| Entries shown |
-*-

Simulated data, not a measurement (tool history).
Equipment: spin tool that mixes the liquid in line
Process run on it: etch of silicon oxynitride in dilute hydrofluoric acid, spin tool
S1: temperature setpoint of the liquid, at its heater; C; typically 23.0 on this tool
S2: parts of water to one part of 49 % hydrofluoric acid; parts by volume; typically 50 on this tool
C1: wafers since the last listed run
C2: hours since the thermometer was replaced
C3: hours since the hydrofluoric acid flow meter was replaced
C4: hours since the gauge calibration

-*-

| Work item |
Repeat the records above exactly, with nothing left out.

| Written reply |
Simulated data, not a measurement (tool history).
Equipment: spin tool that mixes the liquid in line
Process run on it: etch of silicon oxynitride in dilute hydrofluoric acid, spin tool
S1: temperature setpoint of the liquid, at its heater; C; typically 23.0 on this tool
S2: parts of water to one part of 49 % hydrofluoric acid; parts by volume; typically 50 on this tool
C1: wafers since the last listed run
C2: hours since the thermometer was replaced
C3: hours since the hydrofluoric acid flow meter was replaced
C4: hours since the gauge calibration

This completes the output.